■ Material provided:
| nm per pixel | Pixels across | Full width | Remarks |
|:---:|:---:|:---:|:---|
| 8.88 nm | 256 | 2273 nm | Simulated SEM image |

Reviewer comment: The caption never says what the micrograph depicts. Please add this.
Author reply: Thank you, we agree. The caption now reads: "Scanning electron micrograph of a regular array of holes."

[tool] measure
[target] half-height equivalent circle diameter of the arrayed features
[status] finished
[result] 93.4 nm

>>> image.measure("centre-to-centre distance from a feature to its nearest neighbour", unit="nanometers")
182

■ Assignment:
Copy the lines above exactly. Start with the line containing "SEM image |", end with the line containing "[target] half-height equivalent", and include both.

■ Answer area:
| 8.88 nm | 256 | 2273 nm | Simulated SEM image |

Reviewer comment: The caption never says what the micrograph depicts. Please add this.
Author reply: Thank you, we agree. The caption now reads: "Scanning electron micrograph of a regular array of holes."

[tool] measure
[target] half-height equivalent circle diameter of the arrayed features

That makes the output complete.